Top of Excerpted data

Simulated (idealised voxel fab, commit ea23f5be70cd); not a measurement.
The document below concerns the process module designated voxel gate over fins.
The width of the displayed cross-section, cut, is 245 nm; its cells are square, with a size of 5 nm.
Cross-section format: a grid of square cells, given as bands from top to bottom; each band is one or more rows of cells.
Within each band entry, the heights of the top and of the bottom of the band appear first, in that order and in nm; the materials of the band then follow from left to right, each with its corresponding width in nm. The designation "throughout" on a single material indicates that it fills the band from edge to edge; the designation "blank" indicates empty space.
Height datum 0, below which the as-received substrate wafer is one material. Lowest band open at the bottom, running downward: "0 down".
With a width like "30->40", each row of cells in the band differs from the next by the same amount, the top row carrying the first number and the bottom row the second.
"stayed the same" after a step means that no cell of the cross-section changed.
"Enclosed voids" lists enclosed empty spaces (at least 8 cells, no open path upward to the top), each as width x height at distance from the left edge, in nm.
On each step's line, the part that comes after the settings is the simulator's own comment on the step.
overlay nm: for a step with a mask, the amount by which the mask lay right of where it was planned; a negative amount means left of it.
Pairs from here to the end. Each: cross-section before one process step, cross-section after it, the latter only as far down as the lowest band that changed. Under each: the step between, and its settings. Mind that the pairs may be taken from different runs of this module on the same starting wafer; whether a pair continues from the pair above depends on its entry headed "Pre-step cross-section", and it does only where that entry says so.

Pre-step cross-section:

Bottom of Excerpted data

Once more, print all the records exactly.

Exercise output —
Simulated (idealised voxel fab, commit ea23f5be70cd); not a measurement.
The document below concerns the process module designated voxel gate over fins.
The width of the displayed cross-section, cut, is 245 nm; its cells are square, with a size of 5 nm.
Cross-section format: a grid of square cells, given as bands from top to bottom; each band is one or more rows of cells.
Within each band entry, the heights of the top and of the bottom of the band appear first, in that order and in nm; the materials of the band then follow from left to right, each with its corresponding width in nm. The designation "throughout" on a single material indicates that it fills the band from edge to edge; the designation "blank" indicates empty space.
Height datum 0, below which the as-received substrate wafer is one material. Lowest band open at the bottom, running downward: "0 down".
With a width like "30->40", each row of cells in the band differs from the next by the same amount, the top row carrying the first number and the bottom row the second.
"stayed the same" after a step means that no cell of the cross-section changed.
"Enclosed voids" lists enclosed empty spaces (at least 8 cells, no open path upward to the top), each as width x height at distance from the left edge, in nm.
On each step's line, the part that comes after the settings is the simulator's own comment on the step.
overlay nm: for a step with a mask, the amount by which the mask lay right of where it was planned; a negative amount means left of it.
Pairs from here to the end. Each: cross-section before one process step, cross-section after it, the latter only as far down as the lowest band that changed. Under each: the step between, and its settings. Mind that the pairs may be taken from different runs of this module on the same starting wafer; whether a pair continues from the pair above depends on its entry headed "Pre-step cross-section", and it does only where that entry says so.

Pre-step cross-section:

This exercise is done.